▶ _ACTION ITEM_:
Repeat the full listing exactly.

▶ _PROVIDED MATERIAL_:
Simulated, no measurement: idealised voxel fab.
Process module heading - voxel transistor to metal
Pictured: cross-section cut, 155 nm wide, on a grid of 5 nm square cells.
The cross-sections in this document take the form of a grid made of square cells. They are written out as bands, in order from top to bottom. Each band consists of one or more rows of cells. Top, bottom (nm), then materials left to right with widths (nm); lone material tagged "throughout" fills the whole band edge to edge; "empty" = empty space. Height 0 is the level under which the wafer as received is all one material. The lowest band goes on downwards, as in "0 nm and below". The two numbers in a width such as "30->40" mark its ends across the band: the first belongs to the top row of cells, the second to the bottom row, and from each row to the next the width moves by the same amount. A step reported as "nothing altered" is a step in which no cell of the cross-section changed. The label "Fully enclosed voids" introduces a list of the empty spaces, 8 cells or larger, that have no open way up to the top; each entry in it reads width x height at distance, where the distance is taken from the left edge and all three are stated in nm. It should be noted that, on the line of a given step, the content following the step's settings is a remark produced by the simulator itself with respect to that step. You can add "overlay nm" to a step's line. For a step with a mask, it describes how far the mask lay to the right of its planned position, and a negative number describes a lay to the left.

▶ _RESPONSE AREA_:
Simulated, no measurement: idealised voxel fab.
Process module heading - voxel transistor to metal
Pictured: cross-section cut, 155 nm wide, on a grid of 5 nm square cells.
The cross-sections in this document take the form of a grid made of square cells. They are written out as bands, in order from top to bottom. Each band consists of one or more rows of cells. Top, bottom (nm), then materials left to right with widths (nm); lone material tagged "throughout" fills the whole band edge to edge; "empty" = empty space. Height 0 is the level under which the wafer as received is all one material. The lowest band goes on downwards, as in "0 nm and below". The two numbers in a width such as "30->40" mark its ends across the band: the first belongs to the top row of cells, the second to the bottom row, and from each row to the next the width moves by the same amount. A step reported as "nothing altered" is a step in which no cell of the cross-section changed. The label "Fully enclosed voids" introduces a list of the empty spaces, 8 cells or larger, that have no open way up to the top; each entry in it reads width x height at distance, where the distance is taken from the left edge and all three are stated in nm. It should be noted that, on the line of a given step, the content following the step's settings is a remark produced by the simulator itself with respect to that step. You can add "overlay nm" to a step's line. For a step with a mask, it describes how far the mask lay to the right of its planned position, and a negative number describes a lay to the left.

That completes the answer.